Data under study —
--- START ---

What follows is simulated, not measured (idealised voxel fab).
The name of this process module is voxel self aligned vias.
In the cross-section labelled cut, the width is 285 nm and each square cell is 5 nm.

--- END ---

Action item — Transcribe each entry exactly.

Task output —
What follows is simulated, not measured (idealised voxel fab).
The name of this process module is voxel self aligned vias.
In the cross-section labelled cut, the width is 285 nm and each square cell is 5 nm.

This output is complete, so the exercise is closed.